- Extracted information:
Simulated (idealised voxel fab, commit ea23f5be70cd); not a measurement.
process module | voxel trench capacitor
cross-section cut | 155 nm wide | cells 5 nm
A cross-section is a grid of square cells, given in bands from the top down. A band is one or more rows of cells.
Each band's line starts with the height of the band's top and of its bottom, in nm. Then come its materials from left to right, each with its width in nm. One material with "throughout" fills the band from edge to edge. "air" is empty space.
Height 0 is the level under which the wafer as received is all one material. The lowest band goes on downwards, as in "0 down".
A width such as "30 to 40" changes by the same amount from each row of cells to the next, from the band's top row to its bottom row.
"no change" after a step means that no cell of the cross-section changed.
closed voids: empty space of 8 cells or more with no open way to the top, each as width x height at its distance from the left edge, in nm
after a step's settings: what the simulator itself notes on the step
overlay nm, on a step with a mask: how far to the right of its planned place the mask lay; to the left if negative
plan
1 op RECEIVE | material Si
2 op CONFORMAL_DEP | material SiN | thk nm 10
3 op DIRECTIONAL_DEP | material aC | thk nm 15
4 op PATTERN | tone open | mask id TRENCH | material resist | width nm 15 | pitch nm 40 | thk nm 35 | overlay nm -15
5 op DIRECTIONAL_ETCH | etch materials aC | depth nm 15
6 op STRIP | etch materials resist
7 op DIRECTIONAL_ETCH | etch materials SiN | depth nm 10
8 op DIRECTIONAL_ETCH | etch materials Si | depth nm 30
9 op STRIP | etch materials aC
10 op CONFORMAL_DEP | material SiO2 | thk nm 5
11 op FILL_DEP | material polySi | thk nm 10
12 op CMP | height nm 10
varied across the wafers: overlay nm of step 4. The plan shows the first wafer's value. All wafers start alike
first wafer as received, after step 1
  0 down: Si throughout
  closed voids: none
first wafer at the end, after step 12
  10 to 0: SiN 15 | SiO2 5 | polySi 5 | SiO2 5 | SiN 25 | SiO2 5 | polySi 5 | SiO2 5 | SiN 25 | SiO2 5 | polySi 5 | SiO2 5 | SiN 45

- Work task:
When you reach the line containing "8 op DIRECTIONAL_ETCH" in the data above, start copying exactly, and stop after the line containing "0 down: Si throughout".

- Exercise result:
8 op DIRECTIONAL_ETCH | etch materials Si | depth nm 30
9 op STRIP | etch materials aC
10 op CONFORMAL_DEP | material SiO2 | thk nm 5
11 op FILL_DEP | material polySi | thk nm 10
12 op CMP | height nm 10
varied across the wafers: overlay nm of step 4. The plan shows the first wafer's value. All wafers start alike
first wafer as received, after step 1
  0 down: Si throughout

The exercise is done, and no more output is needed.